**Work order**. In the entries that follow, the line with "process module | voxel transistor to metal" opens the range and the line with "Cross-section cut spans" closes it; repeat that range exactly, both lines included.

== Material shown ==

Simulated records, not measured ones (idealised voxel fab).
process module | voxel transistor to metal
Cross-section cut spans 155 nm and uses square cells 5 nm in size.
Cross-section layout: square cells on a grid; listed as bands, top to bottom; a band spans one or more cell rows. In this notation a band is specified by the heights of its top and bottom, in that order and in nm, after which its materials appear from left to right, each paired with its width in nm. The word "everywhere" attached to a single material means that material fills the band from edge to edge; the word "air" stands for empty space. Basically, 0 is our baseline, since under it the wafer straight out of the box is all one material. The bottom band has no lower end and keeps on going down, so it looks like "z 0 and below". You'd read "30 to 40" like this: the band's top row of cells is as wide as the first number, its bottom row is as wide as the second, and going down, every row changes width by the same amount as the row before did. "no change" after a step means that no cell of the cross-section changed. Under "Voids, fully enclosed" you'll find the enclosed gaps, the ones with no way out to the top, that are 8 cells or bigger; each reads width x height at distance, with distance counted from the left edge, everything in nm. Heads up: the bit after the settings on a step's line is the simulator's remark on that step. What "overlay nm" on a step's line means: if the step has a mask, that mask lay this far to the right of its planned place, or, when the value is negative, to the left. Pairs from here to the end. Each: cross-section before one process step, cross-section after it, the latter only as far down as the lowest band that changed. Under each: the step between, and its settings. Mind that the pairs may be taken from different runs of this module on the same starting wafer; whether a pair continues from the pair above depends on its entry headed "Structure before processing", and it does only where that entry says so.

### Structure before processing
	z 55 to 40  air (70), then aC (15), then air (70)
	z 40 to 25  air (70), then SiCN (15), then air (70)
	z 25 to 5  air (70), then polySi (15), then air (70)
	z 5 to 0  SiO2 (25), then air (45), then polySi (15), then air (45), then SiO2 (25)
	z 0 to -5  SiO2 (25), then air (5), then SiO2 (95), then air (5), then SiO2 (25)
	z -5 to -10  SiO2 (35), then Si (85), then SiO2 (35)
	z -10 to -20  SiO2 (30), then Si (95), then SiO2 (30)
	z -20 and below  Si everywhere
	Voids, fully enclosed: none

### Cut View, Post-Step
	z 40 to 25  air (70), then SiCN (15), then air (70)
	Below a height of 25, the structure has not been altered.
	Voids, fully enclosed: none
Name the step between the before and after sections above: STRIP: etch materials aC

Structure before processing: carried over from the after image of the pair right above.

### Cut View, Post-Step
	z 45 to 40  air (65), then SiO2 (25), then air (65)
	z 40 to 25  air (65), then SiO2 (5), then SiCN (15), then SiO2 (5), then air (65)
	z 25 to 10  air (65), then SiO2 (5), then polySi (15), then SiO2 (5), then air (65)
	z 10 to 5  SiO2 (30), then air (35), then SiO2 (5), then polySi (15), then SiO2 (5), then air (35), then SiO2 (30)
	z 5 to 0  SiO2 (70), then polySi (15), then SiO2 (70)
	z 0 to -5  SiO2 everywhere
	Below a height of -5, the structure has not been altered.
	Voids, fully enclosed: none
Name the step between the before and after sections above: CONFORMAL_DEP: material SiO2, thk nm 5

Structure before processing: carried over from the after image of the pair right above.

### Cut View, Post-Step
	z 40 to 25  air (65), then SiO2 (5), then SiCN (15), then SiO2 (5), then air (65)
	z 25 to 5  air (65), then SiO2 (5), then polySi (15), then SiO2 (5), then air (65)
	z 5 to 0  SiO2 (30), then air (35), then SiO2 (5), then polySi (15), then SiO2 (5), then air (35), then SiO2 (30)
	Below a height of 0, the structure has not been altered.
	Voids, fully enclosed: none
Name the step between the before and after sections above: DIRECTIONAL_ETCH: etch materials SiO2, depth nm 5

===

**Worked solution**.
process module | voxel transistor to metal
Cross-section cut spans 155 nm and uses square cells 5 nm in size.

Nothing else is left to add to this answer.